··········

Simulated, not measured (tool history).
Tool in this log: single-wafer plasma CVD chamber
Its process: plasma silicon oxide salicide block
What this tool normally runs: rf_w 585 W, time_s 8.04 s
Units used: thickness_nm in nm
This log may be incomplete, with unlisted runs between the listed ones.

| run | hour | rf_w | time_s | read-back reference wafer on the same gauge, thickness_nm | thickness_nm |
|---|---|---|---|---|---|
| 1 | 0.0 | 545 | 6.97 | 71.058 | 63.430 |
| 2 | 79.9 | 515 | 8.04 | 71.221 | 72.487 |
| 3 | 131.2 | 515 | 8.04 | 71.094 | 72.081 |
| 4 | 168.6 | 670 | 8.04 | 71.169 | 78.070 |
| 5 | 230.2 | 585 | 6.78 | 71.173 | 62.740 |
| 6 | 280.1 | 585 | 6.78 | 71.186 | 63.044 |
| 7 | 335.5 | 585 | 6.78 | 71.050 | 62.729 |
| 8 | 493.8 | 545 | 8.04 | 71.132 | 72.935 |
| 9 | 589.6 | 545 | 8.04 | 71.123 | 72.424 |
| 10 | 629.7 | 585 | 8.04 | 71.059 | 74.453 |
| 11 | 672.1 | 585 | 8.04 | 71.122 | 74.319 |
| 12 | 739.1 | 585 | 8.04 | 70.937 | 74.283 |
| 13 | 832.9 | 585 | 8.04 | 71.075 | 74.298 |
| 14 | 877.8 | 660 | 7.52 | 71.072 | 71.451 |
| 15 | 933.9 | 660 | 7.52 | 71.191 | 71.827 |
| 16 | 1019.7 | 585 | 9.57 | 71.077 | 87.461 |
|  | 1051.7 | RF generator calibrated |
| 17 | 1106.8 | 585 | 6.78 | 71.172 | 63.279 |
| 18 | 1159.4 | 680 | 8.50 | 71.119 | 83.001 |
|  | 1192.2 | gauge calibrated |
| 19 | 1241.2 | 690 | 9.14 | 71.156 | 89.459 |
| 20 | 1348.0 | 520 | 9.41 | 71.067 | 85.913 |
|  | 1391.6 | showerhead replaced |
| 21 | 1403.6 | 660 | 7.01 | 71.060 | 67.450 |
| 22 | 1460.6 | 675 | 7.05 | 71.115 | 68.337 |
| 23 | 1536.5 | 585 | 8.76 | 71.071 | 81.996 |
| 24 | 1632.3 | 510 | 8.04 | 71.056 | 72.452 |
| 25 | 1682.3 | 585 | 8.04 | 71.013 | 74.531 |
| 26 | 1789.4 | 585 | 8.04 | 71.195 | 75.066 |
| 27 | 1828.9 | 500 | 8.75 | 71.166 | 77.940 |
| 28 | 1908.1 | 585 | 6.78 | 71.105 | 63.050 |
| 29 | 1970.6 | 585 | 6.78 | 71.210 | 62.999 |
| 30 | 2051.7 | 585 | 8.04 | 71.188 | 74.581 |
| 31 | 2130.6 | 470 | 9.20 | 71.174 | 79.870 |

··········

[WORK INSTRUCTION] Every line from the top of the material above through the line holding "71.188 | 74.581 |" should be reproduced word for word, and nothing beyond it.

[WORKED SOLUTION]
Simulated, not measured (tool history).
Tool in this log: single-wafer plasma CVD chamber
Its process: plasma silicon oxide salicide block
What this tool normally runs: rf_w 585 W, time_s 8.04 s
Units used: thickness_nm in nm
This log may be incomplete, with unlisted runs between the listed ones.

| run | hour | rf_w | time_s | read-back reference wafer on the same gauge, thickness_nm | thickness_nm |
|---|---|---|---|---|---|
| 1 | 0.0 | 545 | 6.97 | 71.058 | 63.430 |
| 2 | 79.9 | 515 | 8.04 | 71.221 | 72.487 |
| 3 | 131.2 | 515 | 8.04 | 71.094 | 72.081 |
| 4 | 168.6 | 670 | 8.04 | 71.169 | 78.070 |
| 5 | 230.2 | 585 | 6.78 | 71.173 | 62.740 |
| 6 | 280.1 | 585 | 6.78 | 71.186 | 63.044 |
| 7 | 335.5 | 585 | 6.78 | 71.050 | 62.729 |
| 8 | 493.8 | 545 | 8.04 | 71.132 | 72.935 |
| 9 | 589.6 | 545 | 8.04 | 71.123 | 72.424 |
| 10 | 629.7 | 585 | 8.04 | 71.059 | 74.453 |
| 11 | 672.1 | 585 | 8.04 | 71.122 | 74.319 |
| 12 | 739.1 | 585 | 8.04 | 70.937 | 74.283 |
| 13 | 832.9 | 585 | 8.04 | 71.075 | 74.298 |
| 14 | 877.8 | 660 | 7.52 | 71.072 | 71.451 |
| 15 | 933.9 | 660 | 7.52 | 71.191 | 71.827 |
| 16 | 1019.7 | 585 | 9.57 | 71.077 | 87.461 |
|  | 1051.7 | RF generator calibrated |
| 17 | 1106.8 | 585 | 6.78 | 71.172 | 63.279 |
| 18 | 1159.4 | 680 | 8.50 | 71.119 | 83.001 |
|  | 1192.2 | gauge calibrated |
| 19 | 1241.2 | 690 | 9.14 | 71.156 | 89.459 |
| 20 | 1348.0 | 520 | 9.41 | 71.067 | 85.913 |
|  | 1391.6 | showerhead replaced |
| 21 | 1403.6 | 660 | 7.01 | 71.060 | 67.450 |
| 22 | 1460.6 | 675 | 7.05 | 71.115 | 68.337 |
| 23 | 1536.5 | 585 | 8.76 | 71.071 | 81.996 |
| 24 | 1632.3 | 510 | 8.04 | 71.056 | 72.452 |
| 25 | 1682.3 | 585 | 8.04 | 71.013 | 74.531 |
| 26 | 1789.4 | 585 | 8.04 | 71.195 | 75.066 |
| 27 | 1828.9 | 500 | 8.75 | 71.166 | 77.940 |
| 28 | 1908.1 | 585 | 6.78 | 71.105 | 63.050 |
| 29 | 1970.6 | 585 | 6.78 | 71.210 | 62.999 |
| 30 | 2051.7 | 585 | 8.04 | 71.188 | 74.581 |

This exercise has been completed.